▶ [Work instruction]: Where the records below reach the line containing "Present in the", start transcribing, and end with the line containing "run 10 hour=590.6", exactly and with nothing else added.

Segment Start: Data records

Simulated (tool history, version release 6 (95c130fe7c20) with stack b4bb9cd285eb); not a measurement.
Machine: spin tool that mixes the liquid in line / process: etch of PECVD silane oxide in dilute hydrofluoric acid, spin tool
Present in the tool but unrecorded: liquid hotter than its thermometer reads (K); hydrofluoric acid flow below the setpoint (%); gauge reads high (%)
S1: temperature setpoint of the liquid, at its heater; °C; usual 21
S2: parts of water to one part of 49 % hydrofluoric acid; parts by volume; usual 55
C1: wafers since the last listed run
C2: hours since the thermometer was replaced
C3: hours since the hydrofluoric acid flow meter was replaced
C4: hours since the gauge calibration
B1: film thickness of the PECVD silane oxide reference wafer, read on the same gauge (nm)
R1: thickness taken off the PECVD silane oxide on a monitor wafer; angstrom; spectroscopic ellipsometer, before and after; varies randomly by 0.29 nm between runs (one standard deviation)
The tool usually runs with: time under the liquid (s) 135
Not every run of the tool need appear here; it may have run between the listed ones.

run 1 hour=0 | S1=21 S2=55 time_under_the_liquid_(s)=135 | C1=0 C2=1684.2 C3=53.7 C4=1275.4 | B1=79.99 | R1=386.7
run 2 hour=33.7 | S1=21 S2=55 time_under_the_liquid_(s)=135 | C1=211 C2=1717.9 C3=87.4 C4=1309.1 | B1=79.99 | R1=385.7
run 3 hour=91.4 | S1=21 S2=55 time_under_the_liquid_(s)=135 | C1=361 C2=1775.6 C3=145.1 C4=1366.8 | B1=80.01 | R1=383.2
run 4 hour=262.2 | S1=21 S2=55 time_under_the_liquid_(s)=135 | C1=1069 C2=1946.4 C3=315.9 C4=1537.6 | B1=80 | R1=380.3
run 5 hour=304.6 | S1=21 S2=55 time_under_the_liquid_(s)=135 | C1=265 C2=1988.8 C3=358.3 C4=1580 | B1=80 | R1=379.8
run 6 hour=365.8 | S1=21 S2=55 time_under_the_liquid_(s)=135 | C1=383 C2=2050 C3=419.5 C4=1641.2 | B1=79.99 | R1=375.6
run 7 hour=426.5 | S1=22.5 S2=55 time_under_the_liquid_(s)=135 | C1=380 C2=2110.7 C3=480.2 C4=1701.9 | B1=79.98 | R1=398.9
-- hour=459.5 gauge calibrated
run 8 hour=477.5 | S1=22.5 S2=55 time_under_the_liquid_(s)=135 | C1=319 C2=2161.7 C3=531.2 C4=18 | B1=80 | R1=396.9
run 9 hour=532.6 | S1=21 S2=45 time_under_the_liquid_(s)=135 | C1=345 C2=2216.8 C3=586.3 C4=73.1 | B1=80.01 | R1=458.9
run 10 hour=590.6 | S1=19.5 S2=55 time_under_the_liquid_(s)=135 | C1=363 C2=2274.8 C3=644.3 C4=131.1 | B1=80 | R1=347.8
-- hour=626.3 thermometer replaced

Segment End: Data records

▶ [Answer area]:
Present in the tool but unrecorded: liquid hotter than its thermometer reads (K); hydrofluoric acid flow below the setpoint (%); gauge reads high (%)
S1: temperature setpoint of the liquid, at its heater; °C; usual 21
S2: parts of water to one part of 49 % hydrofluoric acid; parts by volume; usual 55
C1: wafers since the last listed run
C2: hours since the thermometer was replaced
C3: hours since the hydrofluoric acid flow meter was replaced
C4: hours since the gauge calibration
B1: film thickness of the PECVD silane oxide reference wafer, read on the same gauge (nm)
R1: thickness taken off the PECVD silane oxide on a monitor wafer; angstrom; spectroscopic ellipsometer, before and after; varies randomly by 0.29 nm between runs (one standard deviation)
The tool usually runs with: time under the liquid (s) 135
Not every run of the tool need appear here; it may have run between the listed ones.

run 1 hour=0 | S1=21 S2=55 time_under_the_liquid_(s)=135 | C1=0 C2=1684.2 C3=53.7 C4=1275.4 | B1=79.99 | R1=386.7
run 2 hour=33.7 | S1=21 S2=55 time_under_the_liquid_(s)=135 | C1=211 C2=1717.9 C3=87.4 C4=1309.1 | B1=79.99 | R1=385.7
run 3 hour=91.4 | S1=21 S2=55 time_under_the_liquid_(s)=135 | C1=361 C2=1775.6 C3=145.1 C4=1366.8 | B1=80.01 | R1=383.2
run 4 hour=262.2 | S1=21 S2=55 time_under_the_liquid_(s)=135 | C1=1069 C2=1946.4 C3=315.9 C4=1537.6 | B1=80 | R1=380.3
run 5 hour=304.6 | S1=21 S2=55 time_under_the_liquid_(s)=135 | C1=265 C2=1988.8 C3=358.3 C4=1580 | B1=80 | R1=379.8
run 6 hour=365.8 | S1=21 S2=55 time_under_the_liquid_(s)=135 | C1=383 C2=2050 C3=419.5 C4=1641.2 | B1=79.99 | R1=375.6
run 7 hour=426.5 | S1=22.5 S2=55 time_under_the_liquid_(s)=135 | C1=380 C2=2110.7 C3=480.2 C4=1701.9 | B1=79.98 | R1=398.9
-- hour=459.5 gauge calibrated
run 8 hour=477.5 | S1=22.5 S2=55 time_under_the_liquid_(s)=135 | C1=319 C2=2161.7 C3=531.2 C4=18 | B1=80 | R1=396.9
run 9 hour=532.6 | S1=21 S2=45 time_under_the_liquid_(s)=135 | C1=345 C2=2216.8 C3=586.3 C4=73.1 | B1=80.01 | R1=458.9
run 10 hour=590.6 | S1=19.5 S2=55 time_under_the_liquid_(s)=135 | C1=363 C2=2274.8 C3=644.3 C4=131.1 | B1=80 | R1=347.8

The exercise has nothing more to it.